━━━━━ Records shown

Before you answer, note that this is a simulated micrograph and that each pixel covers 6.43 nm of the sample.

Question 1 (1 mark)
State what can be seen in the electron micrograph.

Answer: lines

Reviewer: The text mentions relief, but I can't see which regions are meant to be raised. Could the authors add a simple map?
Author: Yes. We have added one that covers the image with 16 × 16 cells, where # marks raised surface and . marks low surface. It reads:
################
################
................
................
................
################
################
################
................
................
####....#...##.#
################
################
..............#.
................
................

━━━━━━━━━━

Copy out the entries from the material above, matching each one exactly.

Before you answer, note that this is a simulated micrograph and that each pixel covers 6.43 nm of the sample.

Question 1 (1 mark)
State what can be seen in the electron micrograph.

Answer: lines

Reviewer: The text mentions relief, but I can't see which regions are meant to be raised. Could the authors add a simple map?
Author: Yes. We have added one that covers the image with 16 × 16 cells, where # marks raised surface and . marks low surface. It reads:
################
################
................
................
................
################
################
################
................
................
####....#...##.#
################
################
..............#.
................
................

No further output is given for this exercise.